▶ **Work item**
The response must be a precise copy of the records that follow.

------------------------------------------------------------------------
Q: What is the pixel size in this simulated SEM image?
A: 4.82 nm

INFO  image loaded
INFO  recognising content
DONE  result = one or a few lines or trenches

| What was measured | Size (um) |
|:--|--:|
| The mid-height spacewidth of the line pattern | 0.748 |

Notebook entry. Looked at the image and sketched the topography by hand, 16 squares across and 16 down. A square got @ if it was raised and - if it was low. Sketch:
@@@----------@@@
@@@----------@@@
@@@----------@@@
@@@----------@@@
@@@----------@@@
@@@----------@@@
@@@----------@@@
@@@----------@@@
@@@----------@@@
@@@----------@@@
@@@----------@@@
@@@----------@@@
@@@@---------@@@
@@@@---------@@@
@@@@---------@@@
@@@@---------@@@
------------------------------------------------------------------------

▶ **Exercise result**
Q: What is the pixel size in this simulated SEM image?
A: 4.82 nm

INFO  image loaded
INFO  recognising content
DONE  result = one or a few lines or trenches

| What was measured | Size (um) |
|:--|--:|
| The mid-height spacewidth of the line pattern | 0.748 |

Notebook entry. Looked at the image and sketched the topography by hand, 16 squares across and 16 down. A square got @ if it was raised and - if it was low. Sketch:
@@@----------@@@
@@@----------@@@
@@@----------@@@
@@@----------@@@
@@@----------@@@
@@@----------@@@
@@@----------@@@
@@@----------@@@
@@@----------@@@
@@@----------@@@
@@@----------@@@
@@@----------@@@
@@@@---------@@@
@@@@---------@@@
@@@@---------@@@
@@@@---------@@@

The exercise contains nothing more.